• _ASSIGNED TASK_:
Please return every line of the listing. Keep each one exact.

• _DATASET CONTENT_:
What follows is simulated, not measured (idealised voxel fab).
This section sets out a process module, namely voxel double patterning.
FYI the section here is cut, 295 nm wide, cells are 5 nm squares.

• _EXERCISE RESPONSE_:
What follows is simulated, not measured (idealised voxel fab).
This section sets out a process module, namely voxel double patterning.
FYI the section here is cut, 295 nm wide, cells are 5 nm squares.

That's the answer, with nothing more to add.